**REQUIREMENT**
Go through the data line by line from the top, retyping each exactly, and end with the line that contains "Heights are expressed".

**INFORMATION**
-=-=-=-=-
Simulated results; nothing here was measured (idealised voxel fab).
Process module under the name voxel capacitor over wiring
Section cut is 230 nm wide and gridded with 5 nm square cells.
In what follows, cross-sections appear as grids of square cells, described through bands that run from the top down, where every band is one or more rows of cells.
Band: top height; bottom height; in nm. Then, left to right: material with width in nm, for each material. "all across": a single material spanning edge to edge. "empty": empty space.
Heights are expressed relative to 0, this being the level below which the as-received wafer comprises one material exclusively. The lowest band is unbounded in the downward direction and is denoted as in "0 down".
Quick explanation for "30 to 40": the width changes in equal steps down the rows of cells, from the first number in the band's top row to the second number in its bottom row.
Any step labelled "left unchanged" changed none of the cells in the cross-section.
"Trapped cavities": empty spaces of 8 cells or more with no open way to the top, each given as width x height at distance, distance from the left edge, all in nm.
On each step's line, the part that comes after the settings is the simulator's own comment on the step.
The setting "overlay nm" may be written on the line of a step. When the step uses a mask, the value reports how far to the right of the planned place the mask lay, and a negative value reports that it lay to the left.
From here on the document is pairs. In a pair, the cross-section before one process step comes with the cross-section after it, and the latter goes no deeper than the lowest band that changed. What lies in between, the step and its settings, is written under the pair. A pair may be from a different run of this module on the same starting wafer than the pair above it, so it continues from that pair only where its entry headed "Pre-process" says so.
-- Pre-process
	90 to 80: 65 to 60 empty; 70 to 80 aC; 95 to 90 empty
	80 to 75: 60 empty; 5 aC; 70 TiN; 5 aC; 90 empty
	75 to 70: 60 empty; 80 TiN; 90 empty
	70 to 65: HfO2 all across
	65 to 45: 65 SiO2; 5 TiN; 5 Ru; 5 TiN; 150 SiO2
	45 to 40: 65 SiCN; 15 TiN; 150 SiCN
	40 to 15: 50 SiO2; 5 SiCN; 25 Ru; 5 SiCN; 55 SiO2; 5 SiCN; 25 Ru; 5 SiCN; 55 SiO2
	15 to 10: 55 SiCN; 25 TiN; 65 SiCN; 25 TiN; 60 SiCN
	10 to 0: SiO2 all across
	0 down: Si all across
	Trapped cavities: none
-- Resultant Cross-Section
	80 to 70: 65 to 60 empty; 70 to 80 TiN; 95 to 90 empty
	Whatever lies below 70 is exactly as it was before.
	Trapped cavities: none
-=-=-=-=-

**RESPONSE**
Simulated results; nothing here was measured (idealised voxel fab).
Process module under the name voxel capacitor over wiring
Section cut is 230 nm wide and gridded with 5 nm square cells.
In what follows, cross-sections appear as grids of square cells, described through bands that run from the top down, where every band is one or more rows of cells.
Band: top height; bottom height; in nm. Then, left to right: material with width in nm, for each material. "all across": a single material spanning edge to edge. "empty": empty space.
Heights are expressed relative to 0, this being the level below which the as-received wafer comprises one material exclusively. The lowest band is unbounded in the downward direction and is denoted as in "0 down".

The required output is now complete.